_Task item:_ Set out exactly, line by line, the stretch of data below that begins at the line containing "- Within rie-diel-03 at N5_PASSIVATION_DESCUM_32: the" and ends at the line containing "Left after counting: pvd-sputter-03", with both ends kept.

_Source information:_
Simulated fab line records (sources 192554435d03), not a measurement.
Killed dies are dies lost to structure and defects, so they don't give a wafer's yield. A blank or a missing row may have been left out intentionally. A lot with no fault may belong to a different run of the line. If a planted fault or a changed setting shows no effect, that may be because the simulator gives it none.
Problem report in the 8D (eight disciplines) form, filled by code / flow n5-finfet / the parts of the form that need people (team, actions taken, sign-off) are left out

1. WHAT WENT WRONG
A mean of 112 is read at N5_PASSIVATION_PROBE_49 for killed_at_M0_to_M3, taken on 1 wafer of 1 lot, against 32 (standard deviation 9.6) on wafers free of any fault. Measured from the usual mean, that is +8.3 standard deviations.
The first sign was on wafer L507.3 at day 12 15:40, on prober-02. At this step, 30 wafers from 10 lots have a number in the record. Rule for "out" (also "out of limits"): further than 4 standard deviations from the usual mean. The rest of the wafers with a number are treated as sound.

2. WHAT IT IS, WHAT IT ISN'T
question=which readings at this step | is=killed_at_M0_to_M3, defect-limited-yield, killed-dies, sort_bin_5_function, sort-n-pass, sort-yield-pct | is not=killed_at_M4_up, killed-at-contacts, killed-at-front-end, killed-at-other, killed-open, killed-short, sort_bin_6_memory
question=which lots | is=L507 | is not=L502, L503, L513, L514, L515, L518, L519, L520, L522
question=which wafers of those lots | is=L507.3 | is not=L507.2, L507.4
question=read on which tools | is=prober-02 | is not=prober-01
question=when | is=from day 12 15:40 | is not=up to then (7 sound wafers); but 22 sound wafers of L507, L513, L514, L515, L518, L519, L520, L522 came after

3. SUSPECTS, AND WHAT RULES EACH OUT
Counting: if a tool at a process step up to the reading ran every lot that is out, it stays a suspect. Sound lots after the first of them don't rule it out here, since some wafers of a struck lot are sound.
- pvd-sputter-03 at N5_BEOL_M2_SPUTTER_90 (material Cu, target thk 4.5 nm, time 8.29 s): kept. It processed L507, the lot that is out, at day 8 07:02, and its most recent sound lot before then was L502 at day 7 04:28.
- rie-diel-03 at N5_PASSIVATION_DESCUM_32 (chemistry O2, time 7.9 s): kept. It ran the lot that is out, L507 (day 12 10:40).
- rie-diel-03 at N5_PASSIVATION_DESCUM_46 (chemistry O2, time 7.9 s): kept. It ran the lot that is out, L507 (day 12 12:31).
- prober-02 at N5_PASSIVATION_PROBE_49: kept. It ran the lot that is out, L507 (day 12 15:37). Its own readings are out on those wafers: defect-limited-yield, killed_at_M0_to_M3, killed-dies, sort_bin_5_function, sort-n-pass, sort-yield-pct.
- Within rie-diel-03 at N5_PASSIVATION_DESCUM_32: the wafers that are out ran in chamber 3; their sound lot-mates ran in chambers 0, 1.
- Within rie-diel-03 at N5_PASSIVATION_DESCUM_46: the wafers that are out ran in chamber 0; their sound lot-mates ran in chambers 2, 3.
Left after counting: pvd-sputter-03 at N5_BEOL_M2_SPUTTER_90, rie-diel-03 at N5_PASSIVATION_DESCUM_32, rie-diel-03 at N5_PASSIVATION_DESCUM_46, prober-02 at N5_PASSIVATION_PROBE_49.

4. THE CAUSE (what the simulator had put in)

_Solution:_
- Within rie-diel-03 at N5_PASSIVATION_DESCUM_32: the wafers that are out ran in chamber 3; their sound lot-mates ran in chambers 0, 1.
- Within rie-diel-03 at N5_PASSIVATION_DESCUM_46: the wafers that are out ran in chamber 0; their sound lot-mates ran in chambers 2, 3.
Left after counting: pvd-sputter-03 at N5_BEOL_M2_SPUTTER_90, rie-diel-03 at N5_PASSIVATION_DESCUM_32, rie-diel-03 at N5_PASSIVATION_DESCUM_46, prober-02 at N5_PASSIVATION_PROBE_49.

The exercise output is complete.